▶ **ACTION ITEM**:
All of the records should be given again verbatim.

(RECORD EXTRACTS begins)
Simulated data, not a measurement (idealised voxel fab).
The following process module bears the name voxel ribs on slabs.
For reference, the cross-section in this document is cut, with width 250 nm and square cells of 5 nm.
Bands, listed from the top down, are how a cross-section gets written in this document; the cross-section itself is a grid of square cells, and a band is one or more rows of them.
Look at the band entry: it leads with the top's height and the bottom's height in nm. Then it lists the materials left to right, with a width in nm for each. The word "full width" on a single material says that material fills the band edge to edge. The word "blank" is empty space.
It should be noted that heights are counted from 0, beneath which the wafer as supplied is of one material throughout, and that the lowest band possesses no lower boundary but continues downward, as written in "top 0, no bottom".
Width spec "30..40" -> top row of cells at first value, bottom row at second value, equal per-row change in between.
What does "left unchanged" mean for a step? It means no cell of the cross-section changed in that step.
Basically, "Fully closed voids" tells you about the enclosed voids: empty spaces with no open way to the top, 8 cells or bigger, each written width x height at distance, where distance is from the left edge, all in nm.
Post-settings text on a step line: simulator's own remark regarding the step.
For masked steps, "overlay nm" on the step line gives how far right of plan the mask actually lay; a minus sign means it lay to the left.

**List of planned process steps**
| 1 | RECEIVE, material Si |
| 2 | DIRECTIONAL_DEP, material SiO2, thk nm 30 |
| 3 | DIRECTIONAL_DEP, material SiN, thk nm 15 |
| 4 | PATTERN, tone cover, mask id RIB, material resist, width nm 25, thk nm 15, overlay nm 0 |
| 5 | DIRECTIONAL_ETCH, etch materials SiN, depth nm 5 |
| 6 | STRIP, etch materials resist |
(RECORD EXTRACTS ends)

▶ **ANSWER SPACE**:
Simulated data, not a measurement (idealised voxel fab).
The following process module bears the name voxel ribs on slabs.
For reference, the cross-section in this document is cut, with width 250 nm and square cells of 5 nm.
Bands, listed from the top down, are how a cross-section gets written in this document; the cross-section itself is a grid of square cells, and a band is one or more rows of them.
Look at the band entry: it leads with the top's height and the bottom's height in nm. Then it lists the materials left to right, with a width in nm for each. The word "full width" on a single material says that material fills the band edge to edge. The word "blank" is empty space.
It should be noted that heights are counted from 0, beneath which the wafer as supplied is of one material throughout, and that the lowest band possesses no lower boundary but continues downward, as written in "top 0, no bottom".
Width spec "30..40" -> top row of cells at first value, bottom row at second value, equal per-row change in between.
What does "left unchanged" mean for a step? It means no cell of the cross-section changed in that step.
Basically, "Fully closed voids" tells you about the enclosed voids: empty spaces with no open way to the top, 8 cells or bigger, each written width x height at distance, where distance is from the left edge, all in nm.
Post-settings text on a step line: simulator's own remark regarding the step.
For masked steps, "overlay nm" on the step line gives how far right of plan the mask actually lay; a minus sign means it lay to the left.

**List of planned process steps**
| 1 | RECEIVE, material Si |
| 2 | DIRECTIONAL_DEP, material SiO2, thk nm 30 |
| 3 | DIRECTIONAL_DEP, material SiN, thk nm 15 |
| 4 | PATTERN, tone cover, mask id RIB, material resist, width nm 25, thk nm 15, overlay nm 0 |
| 5 | DIRECTIONAL_ETCH, etch materials SiN, depth nm 5 |
| 6 | STRIP, etch materials resist |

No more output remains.